★ ★ ★

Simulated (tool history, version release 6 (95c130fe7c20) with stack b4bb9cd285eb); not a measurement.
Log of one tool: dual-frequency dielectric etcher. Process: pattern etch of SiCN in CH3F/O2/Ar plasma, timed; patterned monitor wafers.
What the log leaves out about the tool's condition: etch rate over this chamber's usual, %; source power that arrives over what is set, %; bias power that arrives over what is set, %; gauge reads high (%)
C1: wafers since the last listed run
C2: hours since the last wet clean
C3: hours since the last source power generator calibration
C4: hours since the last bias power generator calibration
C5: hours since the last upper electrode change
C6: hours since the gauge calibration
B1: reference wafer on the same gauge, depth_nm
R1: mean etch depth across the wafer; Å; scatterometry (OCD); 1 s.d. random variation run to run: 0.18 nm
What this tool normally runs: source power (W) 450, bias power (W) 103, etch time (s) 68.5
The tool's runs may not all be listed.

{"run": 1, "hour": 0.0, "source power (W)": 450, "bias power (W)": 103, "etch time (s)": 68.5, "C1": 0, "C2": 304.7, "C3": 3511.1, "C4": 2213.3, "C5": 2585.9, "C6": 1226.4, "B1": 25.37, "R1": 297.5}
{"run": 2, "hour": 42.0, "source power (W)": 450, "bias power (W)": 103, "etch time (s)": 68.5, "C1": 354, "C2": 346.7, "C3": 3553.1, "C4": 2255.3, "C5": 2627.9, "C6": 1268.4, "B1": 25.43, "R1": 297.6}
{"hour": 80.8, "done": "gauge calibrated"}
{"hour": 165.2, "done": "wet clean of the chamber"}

★ ★ ★

_Work instruction_
Print, please, the lines from the first line of the material through the line that contains "The tool's runs may not all be listed.", exactly as written and with nothing added.

_Exercise output_
Simulated (tool history, version release 6 (95c130fe7c20) with stack b4bb9cd285eb); not a measurement.
Log of one tool: dual-frequency dielectric etcher. Process: pattern etch of SiCN in CH3F/O2/Ar plasma, timed; patterned monitor wafers.
What the log leaves out about the tool's condition: etch rate over this chamber's usual, %; source power that arrives over what is set, %; bias power that arrives over what is set, %; gauge reads high (%)
C1: wafers since the last listed run
C2: hours since the last wet clean
C3: hours since the last source power generator calibration
C4: hours since the last bias power generator calibration
C5: hours since the last upper electrode change
C6: hours since the gauge calibration
B1: reference wafer on the same gauge, depth_nm
R1: mean etch depth across the wafer; Å; scatterometry (OCD); 1 s.d. random variation run to run: 0.18 nm
What this tool normally runs: source power (W) 450, bias power (W) 103, etch time (s) 68.5
The tool's runs may not all be listed.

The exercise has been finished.